-=-=-=-=-
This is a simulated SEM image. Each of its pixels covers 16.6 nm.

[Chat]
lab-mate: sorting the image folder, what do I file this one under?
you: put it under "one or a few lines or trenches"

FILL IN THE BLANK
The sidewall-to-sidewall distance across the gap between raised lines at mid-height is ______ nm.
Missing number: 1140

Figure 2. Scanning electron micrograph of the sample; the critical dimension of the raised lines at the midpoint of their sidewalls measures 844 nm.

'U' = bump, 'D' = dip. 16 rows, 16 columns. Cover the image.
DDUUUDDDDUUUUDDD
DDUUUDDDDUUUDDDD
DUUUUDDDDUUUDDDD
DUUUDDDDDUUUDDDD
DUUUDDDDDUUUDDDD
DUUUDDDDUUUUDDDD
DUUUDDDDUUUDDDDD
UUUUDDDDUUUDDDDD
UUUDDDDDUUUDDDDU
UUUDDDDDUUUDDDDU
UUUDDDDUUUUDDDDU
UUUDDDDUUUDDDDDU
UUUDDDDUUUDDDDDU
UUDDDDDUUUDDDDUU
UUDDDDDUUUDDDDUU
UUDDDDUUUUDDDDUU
-=-=-=-=-

▶ **Brief**:
Retype the entries above exactly as they appear.

▶ **Task output**:
This is a simulated SEM image. Each of its pixels covers 16.6 nm.

[Chat]
lab-mate: sorting the image folder, what do I file this one under?
you: put it under "one or a few lines or trenches"

FILL IN THE BLANK
The sidewall-to-sidewall distance across the gap between raised lines at mid-height is ______ nm.
Missing number: 1140

Figure 2. Scanning electron micrograph of the sample; the critical dimension of the raised lines at the midpoint of their sidewalls measures 844 nm.

'U' = bump, 'D' = dip. 16 rows, 16 columns. Cover the image.
DDUUUDDDDUUUUDDD
DDUUUDDDDUUUDDDD
DUUUUDDDDUUUDDDD
DUUUDDDDDUUUDDDD
DUUUDDDDDUUUDDDD
DUUUDDDDUUUUDDDD
DUUUDDDDUUUDDDDD
UUUUDDDDUUUDDDDD
UUUDDDDDUUUDDDDU
UUUDDDDDUUUDDDDU
UUUDDDDUUUUDDDDU
UUUDDDDUUUDDDDDU
UUUDDDDUUUDDDDDU
UUDDDDDUUUDDDDUU
UUDDDDDUUUDDDDUU
UUDDDDUUUUDDDDUU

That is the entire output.